### WORK REQUEST
Print the data that follows exactly as it stands, from its first line through the line containing "(+) after a", and stop there.

### EXTRACTED ENTRIES
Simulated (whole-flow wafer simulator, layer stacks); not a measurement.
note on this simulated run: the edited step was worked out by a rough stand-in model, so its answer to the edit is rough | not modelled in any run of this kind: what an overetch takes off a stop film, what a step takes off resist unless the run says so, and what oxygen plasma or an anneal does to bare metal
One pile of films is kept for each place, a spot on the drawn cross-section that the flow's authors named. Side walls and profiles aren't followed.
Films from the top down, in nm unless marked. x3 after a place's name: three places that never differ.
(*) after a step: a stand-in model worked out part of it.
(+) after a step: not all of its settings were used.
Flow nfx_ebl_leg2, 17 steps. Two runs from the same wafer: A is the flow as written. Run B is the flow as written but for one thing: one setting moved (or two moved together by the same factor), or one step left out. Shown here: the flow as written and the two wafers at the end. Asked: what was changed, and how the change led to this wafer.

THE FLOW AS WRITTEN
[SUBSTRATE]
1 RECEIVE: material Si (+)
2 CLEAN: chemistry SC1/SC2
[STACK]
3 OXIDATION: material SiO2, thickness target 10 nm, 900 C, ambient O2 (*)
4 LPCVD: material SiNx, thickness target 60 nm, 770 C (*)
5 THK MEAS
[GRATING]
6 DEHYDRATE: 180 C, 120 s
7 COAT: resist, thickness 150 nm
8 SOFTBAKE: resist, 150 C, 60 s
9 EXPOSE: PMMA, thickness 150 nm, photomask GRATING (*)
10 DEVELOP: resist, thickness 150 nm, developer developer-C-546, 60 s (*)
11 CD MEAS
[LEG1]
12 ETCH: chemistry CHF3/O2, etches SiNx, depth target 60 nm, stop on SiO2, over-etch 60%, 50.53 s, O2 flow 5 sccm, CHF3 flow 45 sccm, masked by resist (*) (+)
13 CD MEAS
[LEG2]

### EXERCISE OUTPUT
Simulated (whole-flow wafer simulator, layer stacks); not a measurement.
note on this simulated run: the edited step was worked out by a rough stand-in model, so its answer to the edit is rough | not modelled in any run of this kind: what an overetch takes off a stop film, what a step takes off resist unless the run says so, and what oxygen plasma or an anneal does to bare metal
One pile of films is kept for each place, a spot on the drawn cross-section that the flow's authors named. Side walls and profiles aren't followed.
Films from the top down, in nm unless marked. x3 after a place's name: three places that never differ.
(*) after a step: a stand-in model worked out part of it.
(+) after a step: not all of its settings were used.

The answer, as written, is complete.